In the listing below, print exactly the lines between the line holding "technique: SEM" and the line holding "XXXXXXXXXXXXXXXXXXXXXXXXXX--XXXX", inclusive, and no more.

ENTRIES SUPPLIED:
···
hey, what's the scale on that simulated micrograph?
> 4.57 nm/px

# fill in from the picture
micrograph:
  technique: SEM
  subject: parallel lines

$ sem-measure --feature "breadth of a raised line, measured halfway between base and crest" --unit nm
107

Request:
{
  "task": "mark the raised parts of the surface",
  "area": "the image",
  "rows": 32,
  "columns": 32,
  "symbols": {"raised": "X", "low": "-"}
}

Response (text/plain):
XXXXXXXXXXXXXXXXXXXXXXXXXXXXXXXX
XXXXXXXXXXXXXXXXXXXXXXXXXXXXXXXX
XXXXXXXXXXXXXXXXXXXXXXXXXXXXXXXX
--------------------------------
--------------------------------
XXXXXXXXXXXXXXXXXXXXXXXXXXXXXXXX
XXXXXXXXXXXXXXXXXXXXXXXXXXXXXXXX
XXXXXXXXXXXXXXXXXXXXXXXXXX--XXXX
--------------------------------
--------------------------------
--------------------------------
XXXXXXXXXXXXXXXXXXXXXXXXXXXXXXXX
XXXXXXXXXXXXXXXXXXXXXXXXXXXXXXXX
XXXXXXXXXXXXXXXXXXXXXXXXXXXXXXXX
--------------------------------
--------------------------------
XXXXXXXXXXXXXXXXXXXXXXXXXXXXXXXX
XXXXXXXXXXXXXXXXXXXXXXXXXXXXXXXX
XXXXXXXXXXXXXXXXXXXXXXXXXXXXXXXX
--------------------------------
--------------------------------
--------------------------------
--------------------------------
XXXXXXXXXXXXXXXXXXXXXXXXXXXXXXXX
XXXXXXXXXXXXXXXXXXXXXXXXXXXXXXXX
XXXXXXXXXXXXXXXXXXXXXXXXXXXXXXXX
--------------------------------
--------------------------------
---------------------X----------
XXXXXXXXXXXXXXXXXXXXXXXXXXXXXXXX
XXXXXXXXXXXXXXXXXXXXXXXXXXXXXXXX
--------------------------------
···

RESULT:
  technique: SEM
  subject: parallel lines

$ sem-measure --feature "breadth of a raised line, measured halfway between base and crest" --unit nm
107

Request:
{
  "task": "mark the raised parts of the surface",
  "area": "the image",
  "rows": 32,
  "columns": 32,
  "symbols": {"raised": "X", "low": "-"}
}

Response (text/plain):
XXXXXXXXXXXXXXXXXXXXXXXXXXXXXXXX
XXXXXXXXXXXXXXXXXXXXXXXXXXXXXXXX
XXXXXXXXXXXXXXXXXXXXXXXXXXXXXXXX
--------------------------------
--------------------------------
XXXXXXXXXXXXXXXXXXXXXXXXXXXXXXXX
XXXXXXXXXXXXXXXXXXXXXXXXXXXXXXXX
XXXXXXXXXXXXXXXXXXXXXXXXXX--XXXX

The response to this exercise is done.